- **Data section**
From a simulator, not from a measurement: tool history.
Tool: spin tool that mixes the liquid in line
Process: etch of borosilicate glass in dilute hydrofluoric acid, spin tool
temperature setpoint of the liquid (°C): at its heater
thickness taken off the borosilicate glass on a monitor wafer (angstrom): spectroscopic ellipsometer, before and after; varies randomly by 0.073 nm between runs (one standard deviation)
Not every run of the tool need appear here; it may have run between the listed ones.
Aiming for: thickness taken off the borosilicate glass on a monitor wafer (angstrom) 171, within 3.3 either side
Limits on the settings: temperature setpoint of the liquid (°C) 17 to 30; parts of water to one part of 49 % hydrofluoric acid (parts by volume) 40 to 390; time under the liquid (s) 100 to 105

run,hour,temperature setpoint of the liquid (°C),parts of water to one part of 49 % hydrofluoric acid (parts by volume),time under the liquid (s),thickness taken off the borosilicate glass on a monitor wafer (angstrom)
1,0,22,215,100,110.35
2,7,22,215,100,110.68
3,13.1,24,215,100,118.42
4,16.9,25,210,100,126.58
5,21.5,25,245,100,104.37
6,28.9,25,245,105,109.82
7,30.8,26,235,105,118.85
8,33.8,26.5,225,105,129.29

- **Exercise**
The records above need to be retyped in full, exactly as given.

- **Response area**
From a simulator, not from a measurement: tool history.
Tool: spin tool that mixes the liquid in line
Process: etch of borosilicate glass in dilute hydrofluoric acid, spin tool
temperature setpoint of the liquid (°C): at its heater
thickness taken off the borosilicate glass on a monitor wafer (angstrom): spectroscopic ellipsometer, before and after; varies randomly by 0.073 nm between runs (one standard deviation)
Not every run of the tool need appear here; it may have run between the listed ones.
Aiming for: thickness taken off the borosilicate glass on a monitor wafer (angstrom) 171, within 3.3 either side
Limits on the settings: temperature setpoint of the liquid (°C) 17 to 30; parts of water to one part of 49 % hydrofluoric acid (parts by volume) 40 to 390; time under the liquid (s) 100 to 105

run,hour,temperature setpoint of the liquid (°C),parts of water to one part of 49 % hydrofluoric acid (parts by volume),time under the liquid (s),thickness taken off the borosilicate glass on a monitor wafer (angstrom)
1,0,22,215,100,110.35
2,7,22,215,100,110.68
3,13.1,24,215,100,118.42
4,16.9,25,210,100,126.58
5,21.5,25,245,100,104.37
6,28.9,25,245,105,109.82
7,30.8,26,235,105,118.85
8,33.8,26.5,225,105,129.29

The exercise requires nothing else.